Start of EXTRACTED INFORMATION

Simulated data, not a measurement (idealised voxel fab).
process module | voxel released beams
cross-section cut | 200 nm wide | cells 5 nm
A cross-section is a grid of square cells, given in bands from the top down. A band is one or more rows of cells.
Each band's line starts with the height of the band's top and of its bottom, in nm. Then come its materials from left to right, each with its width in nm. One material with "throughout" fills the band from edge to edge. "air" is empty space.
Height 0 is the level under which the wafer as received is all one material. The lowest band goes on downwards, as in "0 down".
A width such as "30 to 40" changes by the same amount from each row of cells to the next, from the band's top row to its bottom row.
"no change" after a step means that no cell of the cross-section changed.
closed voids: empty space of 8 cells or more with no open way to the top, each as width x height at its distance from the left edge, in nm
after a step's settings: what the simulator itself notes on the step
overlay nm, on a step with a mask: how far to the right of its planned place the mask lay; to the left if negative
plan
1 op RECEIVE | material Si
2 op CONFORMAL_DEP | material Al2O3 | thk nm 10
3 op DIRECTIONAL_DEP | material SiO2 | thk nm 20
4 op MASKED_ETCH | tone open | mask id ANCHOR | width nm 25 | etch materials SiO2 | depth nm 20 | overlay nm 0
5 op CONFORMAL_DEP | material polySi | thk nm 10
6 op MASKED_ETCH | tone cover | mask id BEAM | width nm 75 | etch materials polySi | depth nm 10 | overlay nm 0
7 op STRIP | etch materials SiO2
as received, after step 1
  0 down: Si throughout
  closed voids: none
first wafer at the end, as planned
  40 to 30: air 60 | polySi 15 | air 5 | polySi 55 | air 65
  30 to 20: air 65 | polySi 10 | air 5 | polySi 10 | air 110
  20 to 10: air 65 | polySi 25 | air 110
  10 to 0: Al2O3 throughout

End of EXTRACTED INFORMATION

Without changing a word, restate the whole listing.

Simulated data, not a measurement (idealised voxel fab).
process module | voxel released beams
cross-section cut | 200 nm wide | cells 5 nm
A cross-section is a grid of square cells, given in bands from the top down. A band is one or more rows of cells.
Each band's line starts with the height of the band's top and of its bottom, in nm. Then come its materials from left to right, each with its width in nm. One material with "throughout" fills the band from edge to edge. "air" is empty space.
Height 0 is the level under which the wafer as received is all one material. The lowest band goes on downwards, as in "0 down".
A width such as "30 to 40" changes by the same amount from each row of cells to the next, from the band's top row to its bottom row.
"no change" after a step means that no cell of the cross-section changed.
closed voids: empty space of 8 cells or more with no open way to the top, each as width x height at its distance from the left edge, in nm
after a step's settings: what the simulator itself notes on the step
overlay nm, on a step with a mask: how far to the right of its planned place the mask lay; to the left if negative
plan
1 op RECEIVE | material Si
2 op CONFORMAL_DEP | material Al2O3 | thk nm 10
3 op DIRECTIONAL_DEP | material SiO2 | thk nm 20
4 op MASKED_ETCH | tone open | mask id ANCHOR | width nm 25 | etch materials SiO2 | depth nm 20 | overlay nm 0
5 op CONFORMAL_DEP | material polySi | thk nm 10
6 op MASKED_ETCH | tone cover | mask id BEAM | width nm 75 | etch materials polySi | depth nm 10 | overlay nm 0
7 op STRIP | etch materials SiO2
as received, after step 1
  0 down: Si throughout
  closed voids: none
first wafer at the end, as planned
  40 to 30: air 60 | polySi 15 | air 5 | polySi 55 | air 65
  30 to 20: air 65 | polySi 10 | air 5 | polySi 10 | air 110
  20 to 10: air 65 | polySi 25 | air 110
  10 to 0: Al2O3 throughout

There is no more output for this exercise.